### Supplied data:
- Opening Delimiter -

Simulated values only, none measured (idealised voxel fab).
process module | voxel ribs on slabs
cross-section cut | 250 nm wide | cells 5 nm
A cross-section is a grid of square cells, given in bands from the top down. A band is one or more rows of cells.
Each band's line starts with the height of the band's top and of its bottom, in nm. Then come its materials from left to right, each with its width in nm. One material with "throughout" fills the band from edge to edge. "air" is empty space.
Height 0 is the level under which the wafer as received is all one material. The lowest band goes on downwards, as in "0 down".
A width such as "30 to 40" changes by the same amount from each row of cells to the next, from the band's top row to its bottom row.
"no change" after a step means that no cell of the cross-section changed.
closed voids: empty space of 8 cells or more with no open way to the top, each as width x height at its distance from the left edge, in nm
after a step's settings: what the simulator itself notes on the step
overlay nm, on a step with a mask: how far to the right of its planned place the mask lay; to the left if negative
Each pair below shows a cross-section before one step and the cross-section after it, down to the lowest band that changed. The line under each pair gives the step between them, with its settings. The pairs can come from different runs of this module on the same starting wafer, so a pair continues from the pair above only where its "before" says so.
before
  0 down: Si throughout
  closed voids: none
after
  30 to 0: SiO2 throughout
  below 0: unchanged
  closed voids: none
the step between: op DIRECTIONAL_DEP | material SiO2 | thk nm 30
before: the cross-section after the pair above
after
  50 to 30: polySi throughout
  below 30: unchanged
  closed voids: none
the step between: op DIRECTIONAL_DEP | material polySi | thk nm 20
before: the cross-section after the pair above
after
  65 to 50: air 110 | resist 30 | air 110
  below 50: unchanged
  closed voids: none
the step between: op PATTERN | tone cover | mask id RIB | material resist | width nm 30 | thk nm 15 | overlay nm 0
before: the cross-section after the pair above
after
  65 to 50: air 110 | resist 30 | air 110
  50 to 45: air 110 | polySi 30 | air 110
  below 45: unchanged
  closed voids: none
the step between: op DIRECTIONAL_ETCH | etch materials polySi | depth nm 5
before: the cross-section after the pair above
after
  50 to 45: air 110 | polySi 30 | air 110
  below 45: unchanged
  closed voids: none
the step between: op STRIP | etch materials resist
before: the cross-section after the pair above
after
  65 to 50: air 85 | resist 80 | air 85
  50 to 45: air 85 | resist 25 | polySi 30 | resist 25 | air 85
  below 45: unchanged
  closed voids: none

- Closing Delimiter -

### Work request:
Starting with the first line of the listing, output each line exactly until you have included the one containing "overlay nm, on".

### Response:
Simulated values only, none measured (idealised voxel fab).
process module | voxel ribs on slabs
cross-section cut | 250 nm wide | cells 5 nm
A cross-section is a grid of square cells, given in bands from the top down. A band is one or more rows of cells.
Each band's line starts with the height of the band's top and of its bottom, in nm. Then come its materials from left to right, each with its width in nm. One material with "throughout" fills the band from edge to edge. "air" is empty space.
Height 0 is the level under which the wafer as received is all one material. The lowest band goes on downwards, as in "0 down".
A width such as "30 to 40" changes by the same amount from each row of cells to the next, from the band's top row to its bottom row.
"no change" after a step means that no cell of the cross-section changed.
closed voids: empty space of 8 cells or more with no open way to the top, each as width x height at its distance from the left edge, in nm
after a step's settings: what the simulator itself notes on the step
overlay nm, on a step with a mask: how far to the right of its planned place the mask lay; to the left if negative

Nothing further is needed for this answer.